※ ※ ※

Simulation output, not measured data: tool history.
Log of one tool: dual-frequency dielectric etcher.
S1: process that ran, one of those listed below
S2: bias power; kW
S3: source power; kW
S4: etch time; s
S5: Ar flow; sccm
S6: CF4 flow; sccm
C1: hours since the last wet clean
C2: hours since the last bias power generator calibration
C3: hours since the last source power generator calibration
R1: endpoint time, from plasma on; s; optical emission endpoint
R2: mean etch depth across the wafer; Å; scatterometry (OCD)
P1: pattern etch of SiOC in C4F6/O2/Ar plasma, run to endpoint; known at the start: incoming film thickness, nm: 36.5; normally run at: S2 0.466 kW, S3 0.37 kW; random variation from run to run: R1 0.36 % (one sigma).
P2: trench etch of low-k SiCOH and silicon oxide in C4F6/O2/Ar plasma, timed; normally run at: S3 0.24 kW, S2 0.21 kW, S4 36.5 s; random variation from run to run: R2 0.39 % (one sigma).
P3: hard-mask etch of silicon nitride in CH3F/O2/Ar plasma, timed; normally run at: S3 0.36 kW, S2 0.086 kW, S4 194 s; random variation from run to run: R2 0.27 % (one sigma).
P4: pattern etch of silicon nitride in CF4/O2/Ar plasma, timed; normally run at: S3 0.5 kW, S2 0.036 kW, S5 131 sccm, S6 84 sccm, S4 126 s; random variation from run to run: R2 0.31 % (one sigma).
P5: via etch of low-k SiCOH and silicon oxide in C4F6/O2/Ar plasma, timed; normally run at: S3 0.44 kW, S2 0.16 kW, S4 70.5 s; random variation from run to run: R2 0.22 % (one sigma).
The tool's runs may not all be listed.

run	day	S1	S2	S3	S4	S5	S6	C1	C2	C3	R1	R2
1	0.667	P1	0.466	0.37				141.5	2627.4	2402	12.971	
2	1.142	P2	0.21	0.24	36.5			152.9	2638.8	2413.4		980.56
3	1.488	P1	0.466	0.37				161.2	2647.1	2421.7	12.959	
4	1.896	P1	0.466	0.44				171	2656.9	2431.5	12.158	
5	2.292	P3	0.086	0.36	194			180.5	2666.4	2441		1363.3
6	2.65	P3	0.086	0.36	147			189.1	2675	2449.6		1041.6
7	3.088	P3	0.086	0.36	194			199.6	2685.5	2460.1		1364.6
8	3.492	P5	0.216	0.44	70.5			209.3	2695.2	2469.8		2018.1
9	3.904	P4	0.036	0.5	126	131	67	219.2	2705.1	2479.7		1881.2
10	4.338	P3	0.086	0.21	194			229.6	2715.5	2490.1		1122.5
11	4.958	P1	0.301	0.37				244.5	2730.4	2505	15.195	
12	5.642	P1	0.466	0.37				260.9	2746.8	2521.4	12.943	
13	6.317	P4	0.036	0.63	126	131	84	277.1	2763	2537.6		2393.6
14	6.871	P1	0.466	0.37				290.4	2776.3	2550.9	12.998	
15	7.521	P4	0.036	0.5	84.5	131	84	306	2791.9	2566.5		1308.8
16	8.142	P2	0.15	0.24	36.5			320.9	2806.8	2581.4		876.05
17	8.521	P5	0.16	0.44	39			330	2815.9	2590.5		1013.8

※ ※ ※

Assignment = Everything above from the line containing "C2: hours since" down to the line containing "P2: trench etch" is to be transcribed exactly, with both of those lines included and nothing else added.

Exercise answer =
C2: hours since the last bias power generator calibration
C3: hours since the last source power generator calibration
R1: endpoint time, from plasma on; s; optical emission endpoint
R2: mean etch depth across the wafer; Å; scatterometry (OCD)
P1: pattern etch of SiOC in C4F6/O2/Ar plasma, run to endpoint; known at the start: incoming film thickness, nm: 36.5; normally run at: S2 0.466 kW, S3 0.37 kW; random variation from run to run: R1 0.36 % (one sigma).
P2: trench etch of low-k SiCOH and silicon oxide in C4F6/O2/Ar plasma, timed; normally run at: S3 0.24 kW, S2 0.21 kW, S4 36.5 s; random variation from run to run: R2 0.39 % (one sigma).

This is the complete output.